<<<<

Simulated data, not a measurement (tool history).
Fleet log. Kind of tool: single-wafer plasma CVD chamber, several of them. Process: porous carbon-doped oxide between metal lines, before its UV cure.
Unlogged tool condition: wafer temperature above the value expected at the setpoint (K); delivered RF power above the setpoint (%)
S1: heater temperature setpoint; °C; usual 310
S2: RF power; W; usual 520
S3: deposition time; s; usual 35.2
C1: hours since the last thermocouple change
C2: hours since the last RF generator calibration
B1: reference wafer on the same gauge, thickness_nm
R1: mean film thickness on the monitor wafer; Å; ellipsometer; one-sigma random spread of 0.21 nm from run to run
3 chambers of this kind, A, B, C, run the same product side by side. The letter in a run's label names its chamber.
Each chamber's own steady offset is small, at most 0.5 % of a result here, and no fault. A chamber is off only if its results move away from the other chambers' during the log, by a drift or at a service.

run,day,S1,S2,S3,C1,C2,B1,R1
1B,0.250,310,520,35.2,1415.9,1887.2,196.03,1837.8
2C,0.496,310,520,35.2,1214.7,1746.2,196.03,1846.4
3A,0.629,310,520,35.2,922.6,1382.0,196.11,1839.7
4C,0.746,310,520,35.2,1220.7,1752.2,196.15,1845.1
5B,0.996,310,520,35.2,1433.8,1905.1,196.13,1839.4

>>>>

Return the entries above unchanged, starting at the first line and stopping after the line with "3 chambers of".

• **Result**
Simulated data, not a measurement (tool history).
Fleet log. Kind of tool: single-wafer plasma CVD chamber, several of them. Process: porous carbon-doped oxide between metal lines, before its UV cure.
Unlogged tool condition: wafer temperature above the value expected at the setpoint (K); delivered RF power above the setpoint (%)
S1: heater temperature setpoint; °C; usual 310
S2: RF power; W; usual 520
S3: deposition time; s; usual 35.2
C1: hours since the last thermocouple change
C2: hours since the last RF generator calibration
B1: reference wafer on the same gauge, thickness_nm
R1: mean film thickness on the monitor wafer; Å; ellipsometer; one-sigma random spread of 0.21 nm from run to run
3 chambers of this kind, A, B, C, run the same product side by side. The letter in a run's label names its chamber.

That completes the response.